[Record excerpts]
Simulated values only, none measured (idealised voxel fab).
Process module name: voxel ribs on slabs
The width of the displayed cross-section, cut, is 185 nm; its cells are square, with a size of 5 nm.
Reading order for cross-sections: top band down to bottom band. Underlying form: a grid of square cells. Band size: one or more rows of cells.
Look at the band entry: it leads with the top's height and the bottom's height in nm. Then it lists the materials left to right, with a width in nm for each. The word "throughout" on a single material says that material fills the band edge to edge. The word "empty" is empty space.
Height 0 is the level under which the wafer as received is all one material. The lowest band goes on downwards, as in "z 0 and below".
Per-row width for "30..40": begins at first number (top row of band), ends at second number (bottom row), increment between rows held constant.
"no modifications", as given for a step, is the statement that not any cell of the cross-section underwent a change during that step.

[Action item] Would you please write the entries out again in full, exactly as given?

[Your response]
Simulated values only, none measured (idealised voxel fab).
Process module name: voxel ribs on slabs
The width of the displayed cross-section, cut, is 185 nm; its cells are square, with a size of 5 nm.
Reading order for cross-sections: top band down to bottom band. Underlying form: a grid of square cells. Band size: one or more rows of cells.
Look at the band entry: it leads with the top's height and the bottom's height in nm. Then it lists the materials left to right, with a width in nm for each. The word "throughout" on a single material says that material fills the band edge to edge. The word "empty" is empty space.
Height 0 is the level under which the wafer as received is all one material. The lowest band goes on downwards, as in "z 0 and below".
Per-row width for "30..40": begins at first number (top row of band), ends at second number (bottom row), increment between rows held constant.
"no modifications", as given for a step, is the statement that not any cell of the cross-section underwent a change during that step.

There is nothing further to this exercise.